• Data section:
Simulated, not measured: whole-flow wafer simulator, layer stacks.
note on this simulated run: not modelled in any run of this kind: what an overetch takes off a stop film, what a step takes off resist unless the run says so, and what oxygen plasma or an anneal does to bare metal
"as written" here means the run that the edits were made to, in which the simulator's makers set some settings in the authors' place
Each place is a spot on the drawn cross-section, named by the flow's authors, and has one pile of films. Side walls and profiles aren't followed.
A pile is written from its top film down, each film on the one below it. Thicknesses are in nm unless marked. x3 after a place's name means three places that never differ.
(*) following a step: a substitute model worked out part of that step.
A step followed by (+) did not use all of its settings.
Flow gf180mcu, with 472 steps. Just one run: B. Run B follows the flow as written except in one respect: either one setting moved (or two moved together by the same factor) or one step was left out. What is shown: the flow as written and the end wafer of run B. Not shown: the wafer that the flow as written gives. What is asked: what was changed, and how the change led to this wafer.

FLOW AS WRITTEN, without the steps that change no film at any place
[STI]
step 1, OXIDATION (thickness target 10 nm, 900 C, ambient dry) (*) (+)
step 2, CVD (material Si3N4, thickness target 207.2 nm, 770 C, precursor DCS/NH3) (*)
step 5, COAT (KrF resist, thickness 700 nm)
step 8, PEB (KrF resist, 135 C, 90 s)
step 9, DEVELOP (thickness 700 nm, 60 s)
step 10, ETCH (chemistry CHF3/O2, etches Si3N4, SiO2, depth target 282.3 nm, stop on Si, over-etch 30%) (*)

• Brief: Repeat every entry exactly. Nothing may be dropped.

• Exercise result:
Simulated, not measured: whole-flow wafer simulator, layer stacks.
note on this simulated run: not modelled in any run of this kind: what an overetch takes off a stop film, what a step takes off resist unless the run says so, and what oxygen plasma or an anneal does to bare metal
"as written" here means the run that the edits were made to, in which the simulator's makers set some settings in the authors' place
Each place is a spot on the drawn cross-section, named by the flow's authors, and has one pile of films. Side walls and profiles aren't followed.
A pile is written from its top film down, each film on the one below it. Thicknesses are in nm unless marked. x3 after a place's name means three places that never differ.
(*) following a step: a substitute model worked out part of that step.
A step followed by (+) did not use all of its settings.
Flow gf180mcu, with 472 steps. Just one run: B. Run B follows the flow as written except in one respect: either one setting moved (or two moved together by the same factor) or one step was left out. What is shown: the flow as written and the end wafer of run B. Not shown: the wafer that the flow as written gives. What is asked: what was changed, and how the change led to this wafer.

FLOW AS WRITTEN, without the steps that change no film at any place
[STI]
step 1, OXIDATION (thickness target 10 nm, 900 C, ambient dry) (*) (+)
step 2, CVD (material Si3N4, thickness target 207.2 nm, 770 C, precursor DCS/NH3) (*)
step 5, COAT (KrF resist, thickness 700 nm)
step 8, PEB (KrF resist, 135 C, 90 s)
step 9, DEVELOP (thickness 700 nm, 60 s)
step 10, ETCH (chemistry CHF3/O2, etches Si3N4, SiO2, depth target 282.3 nm, stop on Si, over-etch 30%) (*)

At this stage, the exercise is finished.